DATASET CONTENT:
__________________________________________________
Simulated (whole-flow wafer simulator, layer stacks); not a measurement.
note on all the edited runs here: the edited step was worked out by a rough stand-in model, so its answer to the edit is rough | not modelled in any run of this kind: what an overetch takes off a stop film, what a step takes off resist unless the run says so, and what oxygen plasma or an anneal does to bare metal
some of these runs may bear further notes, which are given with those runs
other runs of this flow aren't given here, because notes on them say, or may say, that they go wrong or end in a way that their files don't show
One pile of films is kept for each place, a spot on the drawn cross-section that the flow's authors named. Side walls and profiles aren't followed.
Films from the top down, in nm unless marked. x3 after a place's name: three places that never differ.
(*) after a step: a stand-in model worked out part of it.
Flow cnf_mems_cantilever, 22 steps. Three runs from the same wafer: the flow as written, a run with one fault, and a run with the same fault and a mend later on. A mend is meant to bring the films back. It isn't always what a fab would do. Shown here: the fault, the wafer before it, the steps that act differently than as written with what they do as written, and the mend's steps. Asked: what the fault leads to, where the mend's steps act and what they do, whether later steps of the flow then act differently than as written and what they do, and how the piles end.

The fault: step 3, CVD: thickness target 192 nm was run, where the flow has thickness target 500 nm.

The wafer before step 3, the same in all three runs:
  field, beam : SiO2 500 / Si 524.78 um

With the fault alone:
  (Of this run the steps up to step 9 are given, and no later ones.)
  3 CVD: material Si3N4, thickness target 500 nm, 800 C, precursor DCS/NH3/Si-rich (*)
__________________________________________________

Write out every line of the material exactly as it appears.

Simulated (whole-flow wafer simulator, layer stacks); not a measurement.
note on all the edited runs here: the edited step was worked out by a rough stand-in model, so its answer to the edit is rough | not modelled in any run of this kind: what an overetch takes off a stop film, what a step takes off resist unless the run says so, and what oxygen plasma or an anneal does to bare metal
some of these runs may bear further notes, which are given with those runs
other runs of this flow aren't given here, because notes on them say, or may say, that they go wrong or end in a way that their files don't show
One pile of films is kept for each place, a spot on the drawn cross-section that the flow's authors named. Side walls and profiles aren't followed.
Films from the top down, in nm unless marked. x3 after a place's name: three places that never differ.
(*) after a step: a stand-in model worked out part of it.
Flow cnf_mems_cantilever, 22 steps. Three runs from the same wafer: the flow as written, a run with one fault, and a run with the same fault and a mend later on. A mend is meant to bring the films back. It isn't always what a fab would do. Shown here: the fault, the wafer before it, the steps that act differently than as written with what they do as written, and the mend's steps. Asked: what the fault leads to, where the mend's steps act and what they do, whether later steps of the flow then act differently than as written and what they do, and how the piles end.

The fault: step 3, CVD: thickness target 192 nm was run, where the flow has thickness target 500 nm.

The wafer before step 3, the same in all three runs:
  field, beam : SiO2 500 / Si 524.78 um

With the fault alone:
  (Of this run the steps up to step 9 are given, and no later ones.)
  3 CVD: material Si3N4, thickness target 500 nm, 800 C, precursor DCS/NH3/Si-rich (*)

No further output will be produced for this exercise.